- WORK ITEM: Copy exactly the lines of the material below, starting with the first and including the line that holds "Each place is".

- DATA TO EXAMINE:
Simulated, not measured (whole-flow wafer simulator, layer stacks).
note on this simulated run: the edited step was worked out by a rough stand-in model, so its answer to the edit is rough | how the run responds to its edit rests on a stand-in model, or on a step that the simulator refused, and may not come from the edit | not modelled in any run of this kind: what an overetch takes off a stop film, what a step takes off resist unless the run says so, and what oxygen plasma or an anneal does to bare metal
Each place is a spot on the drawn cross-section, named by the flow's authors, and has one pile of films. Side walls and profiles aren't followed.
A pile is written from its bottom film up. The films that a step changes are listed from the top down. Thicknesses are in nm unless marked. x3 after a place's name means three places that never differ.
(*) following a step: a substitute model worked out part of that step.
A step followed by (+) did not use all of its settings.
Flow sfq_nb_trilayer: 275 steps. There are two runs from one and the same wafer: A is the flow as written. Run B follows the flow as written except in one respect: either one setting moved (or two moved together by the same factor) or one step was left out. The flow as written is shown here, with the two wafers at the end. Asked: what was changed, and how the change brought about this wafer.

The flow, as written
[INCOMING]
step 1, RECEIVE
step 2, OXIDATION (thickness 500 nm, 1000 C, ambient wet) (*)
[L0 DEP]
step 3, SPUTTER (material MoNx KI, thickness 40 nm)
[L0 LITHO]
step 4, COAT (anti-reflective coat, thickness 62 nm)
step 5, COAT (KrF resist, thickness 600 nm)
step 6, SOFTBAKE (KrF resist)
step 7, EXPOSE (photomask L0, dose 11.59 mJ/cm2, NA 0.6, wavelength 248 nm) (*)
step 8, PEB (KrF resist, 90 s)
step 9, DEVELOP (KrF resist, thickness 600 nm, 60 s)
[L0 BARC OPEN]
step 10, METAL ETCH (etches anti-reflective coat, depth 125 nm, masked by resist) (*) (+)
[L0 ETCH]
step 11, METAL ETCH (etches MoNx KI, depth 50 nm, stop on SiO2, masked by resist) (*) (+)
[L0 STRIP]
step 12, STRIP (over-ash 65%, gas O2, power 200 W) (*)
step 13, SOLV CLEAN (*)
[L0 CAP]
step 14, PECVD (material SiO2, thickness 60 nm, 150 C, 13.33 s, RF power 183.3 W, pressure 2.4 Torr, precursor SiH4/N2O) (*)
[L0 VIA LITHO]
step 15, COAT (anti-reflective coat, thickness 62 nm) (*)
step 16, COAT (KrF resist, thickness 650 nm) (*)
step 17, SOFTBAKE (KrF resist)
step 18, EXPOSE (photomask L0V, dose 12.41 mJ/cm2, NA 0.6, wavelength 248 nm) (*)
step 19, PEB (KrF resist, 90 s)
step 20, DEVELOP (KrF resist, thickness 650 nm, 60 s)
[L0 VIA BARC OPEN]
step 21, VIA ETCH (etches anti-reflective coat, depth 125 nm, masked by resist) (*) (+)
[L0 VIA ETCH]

- SOLUTION:
Simulated, not measured (whole-flow wafer simulator, layer stacks).
note on this simulated run: the edited step was worked out by a rough stand-in model, so its answer to the edit is rough | how the run responds to its edit rests on a stand-in model, or on a step that the simulator refused, and may not come from the edit | not modelled in any run of this kind: what an overetch takes off a stop film, what a step takes off resist unless the run says so, and what oxygen plasma or an anneal does to bare metal
Each place is a spot on the drawn cross-section, named by the flow's authors, and has one pile of films. Side walls and profiles aren't followed.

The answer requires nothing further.